• WORK INSTRUCTION: Once the line containing "45 -> 40 = SiO2: 70;" is found in the entries below, restate it and each following line word for word, stopping after the line containing "5 -> 0 = SiO2: 95; TiN: 20; SiO2: 105".

——

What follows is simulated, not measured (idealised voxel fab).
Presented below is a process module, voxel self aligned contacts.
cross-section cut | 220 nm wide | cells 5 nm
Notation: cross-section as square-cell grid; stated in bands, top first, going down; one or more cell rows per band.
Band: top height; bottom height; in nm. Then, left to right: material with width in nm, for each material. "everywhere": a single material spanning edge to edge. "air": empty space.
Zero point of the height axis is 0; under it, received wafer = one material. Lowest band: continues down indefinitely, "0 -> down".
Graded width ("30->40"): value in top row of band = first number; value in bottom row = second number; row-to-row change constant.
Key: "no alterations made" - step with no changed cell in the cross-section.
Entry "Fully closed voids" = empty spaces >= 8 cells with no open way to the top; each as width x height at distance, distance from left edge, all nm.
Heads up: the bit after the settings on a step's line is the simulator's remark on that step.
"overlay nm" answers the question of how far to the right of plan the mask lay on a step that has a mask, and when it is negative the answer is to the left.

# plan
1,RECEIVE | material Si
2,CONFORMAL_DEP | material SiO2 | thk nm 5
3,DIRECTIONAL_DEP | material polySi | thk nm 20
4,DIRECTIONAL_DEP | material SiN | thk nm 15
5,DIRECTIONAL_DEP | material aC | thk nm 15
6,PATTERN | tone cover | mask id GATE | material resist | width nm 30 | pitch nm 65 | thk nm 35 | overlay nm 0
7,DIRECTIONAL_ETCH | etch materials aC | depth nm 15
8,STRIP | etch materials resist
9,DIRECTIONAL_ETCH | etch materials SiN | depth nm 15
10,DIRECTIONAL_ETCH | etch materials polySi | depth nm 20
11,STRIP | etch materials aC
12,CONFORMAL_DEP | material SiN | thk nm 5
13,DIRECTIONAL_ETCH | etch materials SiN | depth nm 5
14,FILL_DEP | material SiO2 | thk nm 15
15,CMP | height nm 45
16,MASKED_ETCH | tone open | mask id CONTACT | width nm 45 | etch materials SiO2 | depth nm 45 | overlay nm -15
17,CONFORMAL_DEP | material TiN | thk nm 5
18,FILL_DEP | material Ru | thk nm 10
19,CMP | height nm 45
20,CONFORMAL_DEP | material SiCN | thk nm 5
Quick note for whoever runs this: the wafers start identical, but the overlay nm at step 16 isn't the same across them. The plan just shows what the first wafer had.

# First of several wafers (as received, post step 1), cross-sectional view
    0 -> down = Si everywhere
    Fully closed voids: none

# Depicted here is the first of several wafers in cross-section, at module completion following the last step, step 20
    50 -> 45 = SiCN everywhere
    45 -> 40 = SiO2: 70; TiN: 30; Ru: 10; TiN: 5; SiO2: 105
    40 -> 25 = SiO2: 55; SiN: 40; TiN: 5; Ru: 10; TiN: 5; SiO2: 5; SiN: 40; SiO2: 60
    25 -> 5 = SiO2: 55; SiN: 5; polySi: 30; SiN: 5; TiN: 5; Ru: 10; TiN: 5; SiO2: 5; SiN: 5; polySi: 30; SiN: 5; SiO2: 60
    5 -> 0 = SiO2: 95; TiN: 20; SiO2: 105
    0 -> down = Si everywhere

——

• EXERCISE ANSWER:
    45 -> 40 = SiO2: 70; TiN: 30; Ru: 10; TiN: 5; SiO2: 105
    40 -> 25 = SiO2: 55; SiN: 40; TiN: 5; Ru: 10; TiN: 5; SiO2: 5; SiN: 40; SiO2: 60
    25 -> 5 = SiO2: 55; SiN: 5; polySi: 30; SiN: 5; TiN: 5; Ru: 10; TiN: 5; SiO2: 5; SiN: 5; polySi: 30; SiN: 5; SiO2: 60
    5 -> 0 = SiO2: 95; TiN: 20; SiO2: 105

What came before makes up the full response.